* [Source material]:

◇ ◇ ◇

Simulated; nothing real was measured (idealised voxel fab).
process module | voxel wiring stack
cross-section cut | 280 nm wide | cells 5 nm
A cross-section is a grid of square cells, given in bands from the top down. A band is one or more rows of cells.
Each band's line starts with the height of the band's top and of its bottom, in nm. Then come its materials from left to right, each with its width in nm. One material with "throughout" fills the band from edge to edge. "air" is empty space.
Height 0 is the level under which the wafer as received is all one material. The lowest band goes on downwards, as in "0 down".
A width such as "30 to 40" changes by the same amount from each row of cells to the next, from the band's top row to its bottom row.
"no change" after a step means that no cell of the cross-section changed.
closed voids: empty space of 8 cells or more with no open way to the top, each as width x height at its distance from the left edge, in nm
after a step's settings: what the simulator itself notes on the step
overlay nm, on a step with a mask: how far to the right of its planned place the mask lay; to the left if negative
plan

◇ ◇ ◇

* [Requirement]: Repeat the material exactly. Every line should match.

* [Answer box]:
Simulated; nothing real was measured (idealised voxel fab).
process module | voxel wiring stack
cross-section cut | 280 nm wide | cells 5 nm
A cross-section is a grid of square cells, given in bands from the top down. A band is one or more rows of cells.
Each band's line starts with the height of the band's top and of its bottom, in nm. Then come its materials from left to right, each with its width in nm. One material with "throughout" fills the band from edge to edge. "air" is empty space.
Height 0 is the level under which the wafer as received is all one material. The lowest band goes on downwards, as in "0 down".
A width such as "30 to 40" changes by the same amount from each row of cells to the next, from the band's top row to its bottom row.
"no change" after a step means that no cell of the cross-section changed.
closed voids: empty space of 8 cells or more with no open way to the top, each as width x height at its distance from the left edge, in nm
after a step's settings: what the simulator itself notes on the step
overlay nm, on a step with a mask: how far to the right of its planned place the mask lay; to the left if negative
plan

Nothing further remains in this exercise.